Activity
Go through the records line by line from the top and repeat each one exactly, ending with the line that contains "L090 | day 6".

═══ Available data ═══

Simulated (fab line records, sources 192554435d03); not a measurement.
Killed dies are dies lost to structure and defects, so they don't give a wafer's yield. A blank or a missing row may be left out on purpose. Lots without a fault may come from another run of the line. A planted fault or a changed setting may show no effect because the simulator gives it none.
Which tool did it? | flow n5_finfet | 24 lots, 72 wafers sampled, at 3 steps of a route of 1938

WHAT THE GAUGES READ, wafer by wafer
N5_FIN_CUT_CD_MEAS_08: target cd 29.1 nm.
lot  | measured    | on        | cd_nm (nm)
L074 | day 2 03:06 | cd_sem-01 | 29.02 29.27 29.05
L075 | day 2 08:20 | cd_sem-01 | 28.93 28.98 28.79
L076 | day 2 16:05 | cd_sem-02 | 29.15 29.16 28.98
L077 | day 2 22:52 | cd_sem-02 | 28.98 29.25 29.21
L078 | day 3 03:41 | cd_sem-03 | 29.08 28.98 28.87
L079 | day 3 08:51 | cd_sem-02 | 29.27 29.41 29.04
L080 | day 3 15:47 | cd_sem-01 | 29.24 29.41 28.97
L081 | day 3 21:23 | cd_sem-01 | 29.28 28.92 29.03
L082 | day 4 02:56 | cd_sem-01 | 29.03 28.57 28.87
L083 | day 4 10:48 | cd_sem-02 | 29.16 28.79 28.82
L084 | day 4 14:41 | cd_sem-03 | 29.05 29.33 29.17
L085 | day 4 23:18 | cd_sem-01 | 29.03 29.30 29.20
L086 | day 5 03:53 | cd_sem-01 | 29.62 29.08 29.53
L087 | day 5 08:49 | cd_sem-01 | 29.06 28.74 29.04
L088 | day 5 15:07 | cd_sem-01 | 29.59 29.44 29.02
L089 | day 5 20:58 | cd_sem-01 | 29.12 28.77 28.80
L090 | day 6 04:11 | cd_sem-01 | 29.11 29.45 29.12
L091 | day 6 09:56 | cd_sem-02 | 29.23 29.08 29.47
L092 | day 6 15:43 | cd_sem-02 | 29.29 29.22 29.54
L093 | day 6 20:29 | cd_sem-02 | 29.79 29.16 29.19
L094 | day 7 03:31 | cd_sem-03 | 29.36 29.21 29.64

═══

Your response
Simulated (fab line records, sources 192554435d03); not a measurement.
Killed dies are dies lost to structure and defects, so they don't give a wafer's yield. A blank or a missing row may be left out on purpose. Lots without a fault may come from another run of the line. A planted fault or a changed setting may show no effect because the simulator gives it none.
Which tool did it? | flow n5_finfet | 24 lots, 72 wafers sampled, at 3 steps of a route of 1938

WHAT THE GAUGES READ, wafer by wafer
N5_FIN_CUT_CD_MEAS_08: target cd 29.1 nm.
lot  | measured    | on        | cd_nm (nm)
L074 | day 2 03:06 | cd_sem-01 | 29.02 29.27 29.05
L075 | day 2 08:20 | cd_sem-01 | 28.93 28.98 28.79
L076 | day 2 16:05 | cd_sem-02 | 29.15 29.16 28.98
L077 | day 2 22:52 | cd_sem-02 | 28.98 29.25 29.21
L078 | day 3 03:41 | cd_sem-03 | 29.08 28.98 28.87
L079 | day 3 08:51 | cd_sem-02 | 29.27 29.41 29.04
L080 | day 3 15:47 | cd_sem-01 | 29.24 29.41 28.97
L081 | day 3 21:23 | cd_sem-01 | 29.28 28.92 29.03
L082 | day 4 02:56 | cd_sem-01 | 29.03 28.57 28.87
L083 | day 4 10:48 | cd_sem-02 | 29.16 28.79 28.82
L084 | day 4 14:41 | cd_sem-03 | 29.05 29.33 29.17
L085 | day 4 23:18 | cd_sem-01 | 29.03 29.30 29.20
L086 | day 5 03:53 | cd_sem-01 | 29.62 29.08 29.53
L087 | day 5 08:49 | cd_sem-01 | 29.06 28.74 29.04
L088 | day 5 15:07 | cd_sem-01 | 29.59 29.44 29.02
L089 | day 5 20:58 | cd_sem-01 | 29.12 28.77 28.80
L090 | day 6 04:11 | cd_sem-01 | 29.11 29.45 29.12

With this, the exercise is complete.